- WORK REQUEST:
Retype the entries exactly. Include every line.

- RECORDS SHOWN:
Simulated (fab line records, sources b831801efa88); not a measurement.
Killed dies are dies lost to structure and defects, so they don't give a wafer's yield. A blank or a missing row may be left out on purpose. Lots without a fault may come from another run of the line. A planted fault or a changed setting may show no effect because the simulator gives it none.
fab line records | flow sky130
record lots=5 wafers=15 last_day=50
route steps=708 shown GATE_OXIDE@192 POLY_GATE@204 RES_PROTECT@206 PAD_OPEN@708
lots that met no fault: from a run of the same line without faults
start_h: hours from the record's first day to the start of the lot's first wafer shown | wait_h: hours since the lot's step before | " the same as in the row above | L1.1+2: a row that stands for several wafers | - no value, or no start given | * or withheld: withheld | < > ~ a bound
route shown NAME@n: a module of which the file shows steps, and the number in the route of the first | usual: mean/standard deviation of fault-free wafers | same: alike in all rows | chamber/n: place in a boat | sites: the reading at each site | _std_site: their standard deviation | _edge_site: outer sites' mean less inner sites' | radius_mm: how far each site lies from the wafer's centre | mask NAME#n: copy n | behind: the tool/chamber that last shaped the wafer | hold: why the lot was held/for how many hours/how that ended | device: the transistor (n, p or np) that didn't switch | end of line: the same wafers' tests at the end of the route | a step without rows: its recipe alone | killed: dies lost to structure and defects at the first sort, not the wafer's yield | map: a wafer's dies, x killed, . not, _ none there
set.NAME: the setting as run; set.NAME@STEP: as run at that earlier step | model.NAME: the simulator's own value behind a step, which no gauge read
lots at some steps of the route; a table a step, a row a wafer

- RESPONSE AREA:
Simulated (fab line records, sources b831801efa88); not a measurement.
Killed dies are dies lost to structure and defects, so they don't give a wafer's yield. A blank or a missing row may be left out on purpose. Lots without a fault may come from another run of the line. A planted fault or a changed setting may show no effect because the simulator gives it none.
fab line records | flow sky130
record lots=5 wafers=15 last_day=50
route steps=708 shown GATE_OXIDE@192 POLY_GATE@204 RES_PROTECT@206 PAD_OPEN@708
lots that met no fault: from a run of the same line without faults
start_h: hours from the record's first day to the start of the lot's first wafer shown | wait_h: hours since the lot's step before | " the same as in the row above | L1.1+2: a row that stands for several wafers | - no value, or no start given | * or withheld: withheld | < > ~ a bound
route shown NAME@n: a module of which the file shows steps, and the number in the route of the first | usual: mean/standard deviation of fault-free wafers | same: alike in all rows | chamber/n: place in a boat | sites: the reading at each site | _std_site: their standard deviation | _edge_site: outer sites' mean less inner sites' | radius_mm: how far each site lies from the wafer's centre | mask NAME#n: copy n | behind: the tool/chamber that last shaped the wafer | hold: why the lot was held/for how many hours/how that ended | device: the transistor (n, p or np) that didn't switch | end of line: the same wafers' tests at the end of the route | a step without rows: its recipe alone | killed: dies lost to structure and defects at the first sort, not the wafer's yield | map: a wafer's dies, x killed, . not, _ none there
set.NAME: the setting as run; set.NAME@STEP: as run at that earlier step | model.NAME: the simulator's own value behind a step, which no gauge read
lots at some steps of the route; a table a step, a row a wafer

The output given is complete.